────────

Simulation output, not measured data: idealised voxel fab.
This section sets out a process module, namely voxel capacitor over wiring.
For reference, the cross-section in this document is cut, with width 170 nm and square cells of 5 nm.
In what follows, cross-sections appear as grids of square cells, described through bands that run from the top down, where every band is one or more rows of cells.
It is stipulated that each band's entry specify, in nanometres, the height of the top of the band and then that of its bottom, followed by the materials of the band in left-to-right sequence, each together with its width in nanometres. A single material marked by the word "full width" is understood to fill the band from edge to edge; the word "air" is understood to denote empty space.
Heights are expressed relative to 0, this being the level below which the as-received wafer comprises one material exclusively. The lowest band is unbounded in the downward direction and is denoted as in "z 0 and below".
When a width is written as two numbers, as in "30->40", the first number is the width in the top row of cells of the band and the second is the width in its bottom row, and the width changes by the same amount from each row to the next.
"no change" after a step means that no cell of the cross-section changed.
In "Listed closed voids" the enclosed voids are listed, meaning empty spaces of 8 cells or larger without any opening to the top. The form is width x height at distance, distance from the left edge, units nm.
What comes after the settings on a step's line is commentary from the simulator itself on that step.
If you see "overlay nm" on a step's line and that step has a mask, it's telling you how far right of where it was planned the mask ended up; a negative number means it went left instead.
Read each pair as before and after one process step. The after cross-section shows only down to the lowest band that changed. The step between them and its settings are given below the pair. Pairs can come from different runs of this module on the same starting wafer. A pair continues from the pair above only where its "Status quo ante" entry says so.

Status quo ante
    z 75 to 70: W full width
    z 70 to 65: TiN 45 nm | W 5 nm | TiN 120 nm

────────

ASSIGNMENT: Retype the listing above in full, with no alterations.

WRITTEN ANSWER:
Simulation output, not measured data: idealised voxel fab.
This section sets out a process module, namely voxel capacitor over wiring.
For reference, the cross-section in this document is cut, with width 170 nm and square cells of 5 nm.
In what follows, cross-sections appear as grids of square cells, described through bands that run from the top down, where every band is one or more rows of cells.
It is stipulated that each band's entry specify, in nanometres, the height of the top of the band and then that of its bottom, followed by the materials of the band in left-to-right sequence, each together with its width in nanometres. A single material marked by the word "full width" is understood to fill the band from edge to edge; the word "air" is understood to denote empty space.
Heights are expressed relative to 0, this being the level below which the as-received wafer comprises one material exclusively. The lowest band is unbounded in the downward direction and is denoted as in "z 0 and below".
When a width is written as two numbers, as in "30->40", the first number is the width in the top row of cells of the band and the second is the width in its bottom row, and the width changes by the same amount from each row to the next.
"no change" after a step means that no cell of the cross-section changed.
In "Listed closed voids" the enclosed voids are listed, meaning empty spaces of 8 cells or larger without any opening to the top. The form is width x height at distance, distance from the left edge, units nm.
What comes after the settings on a step's line is commentary from the simulator itself on that step.
If you see "overlay nm" on a step's line and that step has a mask, it's telling you how far right of where it was planned the mask ended up; a negative number means it went left instead.
Read each pair as before and after one process step. The after cross-section shows only down to the lowest band that changed. The step between them and its settings are given below the pair. Pairs can come from different runs of this module on the same starting wafer. A pair continues from the pair above only where its "Status quo ante" entry says so.

Status quo ante
    z 75 to 70: W full width
    z 70 to 65: TiN 45 nm | W 5 nm | TiN 120 nm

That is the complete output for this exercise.